● **Required action**: When you respond, write out each entry exactly as it stands.

• • • •
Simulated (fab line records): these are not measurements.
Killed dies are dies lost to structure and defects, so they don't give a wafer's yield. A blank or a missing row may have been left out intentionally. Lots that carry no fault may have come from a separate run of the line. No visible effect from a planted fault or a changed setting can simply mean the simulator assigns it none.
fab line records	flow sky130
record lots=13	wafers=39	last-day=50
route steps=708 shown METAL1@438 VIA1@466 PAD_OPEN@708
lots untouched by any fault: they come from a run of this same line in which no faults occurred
• • • •

● **Answer section**:
Simulated (fab line records): these are not measurements.
Killed dies are dies lost to structure and defects, so they don't give a wafer's yield. A blank or a missing row may have been left out intentionally. Lots that carry no fault may have come from a separate run of the line. No visible effect from a planted fault or a changed setting can simply mean the simulator assigns it none.
fab line records	flow sky130
record lots=13	wafers=39	last-day=50
route steps=708 shown METAL1@438 VIA1@466 PAD_OPEN@708
lots untouched by any fault: they come from a run of this same line in which no faults occurred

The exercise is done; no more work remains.